» RECORDS PROVIDED
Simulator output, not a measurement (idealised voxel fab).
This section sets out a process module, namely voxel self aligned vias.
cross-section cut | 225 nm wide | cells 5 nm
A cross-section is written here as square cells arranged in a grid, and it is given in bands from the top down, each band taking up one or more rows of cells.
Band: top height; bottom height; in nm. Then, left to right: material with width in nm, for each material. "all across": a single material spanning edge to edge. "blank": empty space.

» WORK ITEM
Retype the whole listing above exactly as it appears.

» TASK ANSWER
Simulator output, not a measurement (idealised voxel fab).
This section sets out a process module, namely voxel self aligned vias.
cross-section cut | 225 nm wide | cells 5 nm
A cross-section is written here as square cells arranged in a grid, and it is given in bands from the top down, each band taking up one or more rows of cells.
Band: top height; bottom height; in nm. Then, left to right: material with width in nm, for each material. "all across": a single material spanning edge to edge. "blank": empty space.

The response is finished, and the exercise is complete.